All of the entries need to be written out again, exactly as they are.

*** GIVEN DATA ***
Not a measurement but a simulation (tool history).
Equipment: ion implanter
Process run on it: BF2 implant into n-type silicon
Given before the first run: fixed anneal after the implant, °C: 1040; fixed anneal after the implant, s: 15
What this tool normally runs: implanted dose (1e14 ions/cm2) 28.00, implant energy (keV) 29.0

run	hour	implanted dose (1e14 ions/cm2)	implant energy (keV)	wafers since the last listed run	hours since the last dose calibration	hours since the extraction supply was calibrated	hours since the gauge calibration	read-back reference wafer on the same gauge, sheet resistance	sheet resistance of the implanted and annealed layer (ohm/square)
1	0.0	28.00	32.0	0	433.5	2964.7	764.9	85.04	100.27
*** End of GIVEN DATA ***

| EXERCISE RESPONSE |
Not a measurement but a simulation (tool history).
Equipment: ion implanter
Process run on it: BF2 implant into n-type silicon
Given before the first run: fixed anneal after the implant, °C: 1040; fixed anneal after the implant, s: 15
What this tool normally runs: implanted dose (1e14 ions/cm2) 28.00, implant energy (keV) 29.0

run	hour	implanted dose (1e14 ions/cm2)	implant energy (keV)	wafers since the last listed run	hours since the last dose calibration	hours since the extraction supply was calibrated	hours since the gauge calibration	read-back reference wafer on the same gauge, sheet resistance	sheet resistance of the implanted and annealed layer (ohm/square)
1	0.0	28.00	32.0	0	433.5	2964.7	764.9	85.04	100.27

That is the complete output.